Activity: From the line that contains "with the fault: KrF resist +794" through the line that contains "with the fault: KrF resist -362.3", output every line of the listing below exactly and leave out all the rest.

Start of Given entries

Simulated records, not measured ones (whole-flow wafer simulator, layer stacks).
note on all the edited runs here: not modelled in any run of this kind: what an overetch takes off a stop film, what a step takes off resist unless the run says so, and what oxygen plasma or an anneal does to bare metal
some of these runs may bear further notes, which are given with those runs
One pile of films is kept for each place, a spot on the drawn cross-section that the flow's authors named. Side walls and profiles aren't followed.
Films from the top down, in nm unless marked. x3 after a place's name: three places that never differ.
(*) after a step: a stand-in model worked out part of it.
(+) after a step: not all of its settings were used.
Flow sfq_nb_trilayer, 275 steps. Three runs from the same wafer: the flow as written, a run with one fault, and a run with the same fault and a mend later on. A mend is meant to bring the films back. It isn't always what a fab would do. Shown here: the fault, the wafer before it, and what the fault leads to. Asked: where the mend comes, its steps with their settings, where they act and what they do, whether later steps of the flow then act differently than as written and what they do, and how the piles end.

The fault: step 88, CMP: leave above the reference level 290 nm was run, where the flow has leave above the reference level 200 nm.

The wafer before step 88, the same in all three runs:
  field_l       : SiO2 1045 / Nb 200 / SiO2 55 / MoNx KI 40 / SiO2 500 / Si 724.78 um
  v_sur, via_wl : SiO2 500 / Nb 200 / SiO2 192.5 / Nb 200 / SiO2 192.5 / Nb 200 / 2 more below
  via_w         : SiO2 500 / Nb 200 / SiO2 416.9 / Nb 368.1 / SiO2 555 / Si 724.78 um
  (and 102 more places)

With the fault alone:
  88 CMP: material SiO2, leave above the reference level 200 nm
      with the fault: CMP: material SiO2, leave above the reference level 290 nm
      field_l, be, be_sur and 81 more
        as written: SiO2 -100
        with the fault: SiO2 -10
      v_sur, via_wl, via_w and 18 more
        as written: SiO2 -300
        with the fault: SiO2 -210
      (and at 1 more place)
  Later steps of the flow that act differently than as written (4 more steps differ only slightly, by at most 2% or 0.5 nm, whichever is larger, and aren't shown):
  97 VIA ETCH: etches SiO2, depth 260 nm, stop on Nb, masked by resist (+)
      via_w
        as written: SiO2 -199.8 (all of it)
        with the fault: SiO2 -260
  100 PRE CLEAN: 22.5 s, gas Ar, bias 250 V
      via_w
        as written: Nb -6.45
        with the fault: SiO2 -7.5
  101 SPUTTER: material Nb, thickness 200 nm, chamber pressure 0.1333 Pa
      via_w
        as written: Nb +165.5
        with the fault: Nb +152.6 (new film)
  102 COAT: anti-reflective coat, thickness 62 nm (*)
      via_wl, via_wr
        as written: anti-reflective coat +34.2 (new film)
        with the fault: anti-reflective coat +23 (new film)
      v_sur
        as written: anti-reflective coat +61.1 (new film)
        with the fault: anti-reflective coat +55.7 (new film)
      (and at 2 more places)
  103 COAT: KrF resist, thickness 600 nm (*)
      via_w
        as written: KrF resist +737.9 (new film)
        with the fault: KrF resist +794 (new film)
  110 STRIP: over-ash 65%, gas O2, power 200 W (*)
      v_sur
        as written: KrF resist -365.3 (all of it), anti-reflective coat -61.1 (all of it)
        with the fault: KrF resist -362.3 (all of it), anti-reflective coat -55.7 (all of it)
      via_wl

End of Given entries

Your solution:
        with the fault: KrF resist +794 (new film)
  110 STRIP: over-ash 65%, gas O2, power 200 W (*)
      v_sur
        as written: KrF resist -365.3 (all of it), anti-reflective coat -61.1 (all of it)
        with the fault: KrF resist -362.3 (all of it), anti-reflective coat -55.7 (all of it)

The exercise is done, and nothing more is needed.